========
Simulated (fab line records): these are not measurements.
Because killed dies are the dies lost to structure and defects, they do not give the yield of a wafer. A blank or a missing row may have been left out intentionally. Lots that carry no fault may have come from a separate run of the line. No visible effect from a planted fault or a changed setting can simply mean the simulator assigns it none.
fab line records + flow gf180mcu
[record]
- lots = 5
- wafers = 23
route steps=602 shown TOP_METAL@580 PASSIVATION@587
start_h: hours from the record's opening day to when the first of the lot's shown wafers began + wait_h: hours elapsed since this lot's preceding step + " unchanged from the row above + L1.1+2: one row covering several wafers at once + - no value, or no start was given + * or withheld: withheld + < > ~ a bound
========

**WORK ITEM:** Reproduce the material precisely, including every line.

**WRITTEN ANSWER:**
Simulated (fab line records): these are not measurements.
Because killed dies are the dies lost to structure and defects, they do not give the yield of a wafer. A blank or a missing row may have been left out intentionally. Lots that carry no fault may have come from a separate run of the line. No visible effect from a planted fault or a changed setting can simply mean the simulator assigns it none.
fab line records + flow gf180mcu
[record]
- lots = 5
- wafers = 23
route steps=602 shown TOP_METAL@580 PASSIVATION@587
start_h: hours from the record's opening day to when the first of the lot's shown wafers began + wait_h: hours elapsed since this lot's preceding step + " unchanged from the row above + L1.1+2: one row covering several wafers at once + - no value, or no start was given + * or withheld: withheld + < > ~ a bound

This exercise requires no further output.